§ **SUPPLIED DATA**
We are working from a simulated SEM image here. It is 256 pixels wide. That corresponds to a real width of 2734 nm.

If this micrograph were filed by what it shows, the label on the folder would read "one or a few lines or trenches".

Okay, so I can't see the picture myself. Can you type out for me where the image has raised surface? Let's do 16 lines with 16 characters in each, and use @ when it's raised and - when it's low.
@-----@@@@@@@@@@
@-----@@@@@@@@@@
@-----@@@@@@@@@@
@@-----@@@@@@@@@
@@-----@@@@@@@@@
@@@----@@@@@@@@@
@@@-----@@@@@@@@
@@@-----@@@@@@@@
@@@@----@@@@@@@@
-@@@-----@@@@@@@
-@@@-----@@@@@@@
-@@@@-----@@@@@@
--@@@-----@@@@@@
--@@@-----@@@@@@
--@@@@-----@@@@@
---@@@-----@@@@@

§ **TASK ITEM**
Output the whole listing exactly, leaving nothing out.

§ **EXERCISE OUTPUT**
We are working from a simulated SEM image here. It is 256 pixels wide. That corresponds to a real width of 2734 nm.

If this micrograph were filed by what it shows, the label on the folder would read "one or a few lines or trenches".

Okay, so I can't see the picture myself. Can you type out for me where the image has raised surface? Let's do 16 lines with 16 characters in each, and use @ when it's raised and - when it's low.
@-----@@@@@@@@@@
@-----@@@@@@@@@@
@-----@@@@@@@@@@
@@-----@@@@@@@@@
@@-----@@@@@@@@@
@@@----@@@@@@@@@
@@@-----@@@@@@@@
@@@-----@@@@@@@@
@@@@----@@@@@@@@
-@@@-----@@@@@@@
-@@@-----@@@@@@@
-@@@@-----@@@@@@
--@@@-----@@@@@@
--@@@-----@@@@@@
--@@@@-----@@@@@
---@@@-----@@@@@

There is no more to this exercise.